* EXTRACTED MATERIAL *
Segment Open

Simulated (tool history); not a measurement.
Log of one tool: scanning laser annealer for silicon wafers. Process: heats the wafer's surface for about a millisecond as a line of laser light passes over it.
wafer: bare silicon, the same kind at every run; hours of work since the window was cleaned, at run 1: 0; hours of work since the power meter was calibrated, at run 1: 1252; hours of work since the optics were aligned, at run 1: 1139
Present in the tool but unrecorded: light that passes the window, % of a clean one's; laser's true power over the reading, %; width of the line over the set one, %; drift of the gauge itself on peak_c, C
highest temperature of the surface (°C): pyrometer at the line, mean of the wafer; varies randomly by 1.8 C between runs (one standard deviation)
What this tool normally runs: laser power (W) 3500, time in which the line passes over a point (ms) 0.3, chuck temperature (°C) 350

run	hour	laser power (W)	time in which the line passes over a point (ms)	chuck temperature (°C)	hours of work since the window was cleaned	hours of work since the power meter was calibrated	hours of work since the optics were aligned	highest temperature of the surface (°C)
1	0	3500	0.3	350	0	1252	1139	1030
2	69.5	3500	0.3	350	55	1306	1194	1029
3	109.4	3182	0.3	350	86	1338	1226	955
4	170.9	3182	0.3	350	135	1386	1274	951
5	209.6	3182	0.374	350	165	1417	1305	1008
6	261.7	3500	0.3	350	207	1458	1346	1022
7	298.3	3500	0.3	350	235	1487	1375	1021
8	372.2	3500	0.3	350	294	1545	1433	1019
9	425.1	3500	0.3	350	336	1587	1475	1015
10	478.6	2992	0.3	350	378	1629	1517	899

Segment Closed

* ACTIVITY *
Word for word, quote the lines of the material from the first line through the line with "wafer: bare silicon, the", both ends included.

* RESPONSE *
Simulated (tool history); not a measurement.
Log of one tool: scanning laser annealer for silicon wafers. Process: heats the wafer's surface for about a millisecond as a line of laser light passes over it.
wafer: bare silicon, the same kind at every run; hours of work since the window was cleaned, at run 1: 0; hours of work since the power meter was calibrated, at run 1: 1252; hours of work since the optics were aligned, at run 1: 1139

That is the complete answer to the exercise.